:: REQUIREMENT ::
All lines before the one containing "THE REASON FOR OPENING IT", plus that line itself, are to be printed exactly as they appear below.

* * * *

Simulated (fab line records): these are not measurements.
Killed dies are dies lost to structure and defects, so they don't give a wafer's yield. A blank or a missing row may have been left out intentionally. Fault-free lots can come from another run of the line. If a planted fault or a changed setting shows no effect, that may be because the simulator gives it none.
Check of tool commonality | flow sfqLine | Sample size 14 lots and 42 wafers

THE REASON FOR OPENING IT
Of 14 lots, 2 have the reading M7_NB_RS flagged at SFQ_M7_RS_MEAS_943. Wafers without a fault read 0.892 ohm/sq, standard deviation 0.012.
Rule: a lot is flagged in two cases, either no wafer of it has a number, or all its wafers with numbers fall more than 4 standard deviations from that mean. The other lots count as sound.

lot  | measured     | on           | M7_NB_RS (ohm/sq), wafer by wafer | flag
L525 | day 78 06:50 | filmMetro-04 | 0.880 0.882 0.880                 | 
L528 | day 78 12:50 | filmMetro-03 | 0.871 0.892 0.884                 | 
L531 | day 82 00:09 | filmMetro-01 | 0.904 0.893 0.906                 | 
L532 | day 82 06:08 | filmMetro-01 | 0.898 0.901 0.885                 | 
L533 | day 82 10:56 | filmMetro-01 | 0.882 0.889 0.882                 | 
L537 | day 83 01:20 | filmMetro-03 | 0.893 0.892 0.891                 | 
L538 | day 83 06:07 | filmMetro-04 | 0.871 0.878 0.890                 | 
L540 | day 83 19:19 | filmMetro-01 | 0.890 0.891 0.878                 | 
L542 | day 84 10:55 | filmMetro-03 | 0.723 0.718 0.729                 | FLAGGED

* * * *

:: ANSWER BOX ::
Simulated (fab line records): these are not measurements.
Killed dies are dies lost to structure and defects, so they don't give a wafer's yield. A blank or a missing row may have been left out intentionally. Fault-free lots can come from another run of the line. If a planted fault or a changed setting shows no effect, that may be because the simulator gives it none.
Check of tool commonality | flow sfqLine | Sample size 14 lots and 42 wafers

THE REASON FOR OPENING IT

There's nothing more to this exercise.